■ REQUIREMENT ■
Repeat, line for line, the entries below from the first line to the line containing "This is section", counting both ends.

■ MATERIAL SHOWN ■
******

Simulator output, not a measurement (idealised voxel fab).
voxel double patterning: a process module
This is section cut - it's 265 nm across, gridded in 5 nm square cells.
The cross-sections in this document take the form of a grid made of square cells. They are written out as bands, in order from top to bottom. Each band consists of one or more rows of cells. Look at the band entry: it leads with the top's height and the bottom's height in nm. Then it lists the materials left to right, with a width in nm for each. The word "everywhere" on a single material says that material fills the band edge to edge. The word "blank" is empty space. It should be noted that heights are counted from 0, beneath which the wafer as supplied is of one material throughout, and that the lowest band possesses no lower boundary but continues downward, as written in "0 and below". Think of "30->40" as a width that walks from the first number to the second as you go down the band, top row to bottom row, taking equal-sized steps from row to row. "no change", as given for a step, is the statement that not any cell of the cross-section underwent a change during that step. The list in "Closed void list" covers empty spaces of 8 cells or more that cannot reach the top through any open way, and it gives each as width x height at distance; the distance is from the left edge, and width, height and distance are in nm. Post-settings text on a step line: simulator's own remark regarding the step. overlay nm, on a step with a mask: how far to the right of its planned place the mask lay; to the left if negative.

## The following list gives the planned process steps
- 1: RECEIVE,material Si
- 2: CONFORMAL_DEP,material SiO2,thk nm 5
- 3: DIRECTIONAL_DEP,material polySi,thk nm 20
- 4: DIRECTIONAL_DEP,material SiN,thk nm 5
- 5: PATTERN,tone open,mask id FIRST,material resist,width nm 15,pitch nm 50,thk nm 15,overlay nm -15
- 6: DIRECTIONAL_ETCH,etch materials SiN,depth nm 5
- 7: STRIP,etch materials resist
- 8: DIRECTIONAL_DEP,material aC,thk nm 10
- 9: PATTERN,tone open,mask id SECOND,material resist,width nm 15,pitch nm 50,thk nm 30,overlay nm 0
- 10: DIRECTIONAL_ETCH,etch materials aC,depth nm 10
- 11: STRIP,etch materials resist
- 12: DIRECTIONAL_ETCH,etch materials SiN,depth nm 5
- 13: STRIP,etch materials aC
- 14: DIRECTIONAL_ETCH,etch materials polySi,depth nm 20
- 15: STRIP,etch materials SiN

******

■ RESPONSE ■
Simulator output, not a measurement (idealised voxel fab).
voxel double patterning: a process module
This is section cut - it's 265 nm across, gridded in 5 nm square cells.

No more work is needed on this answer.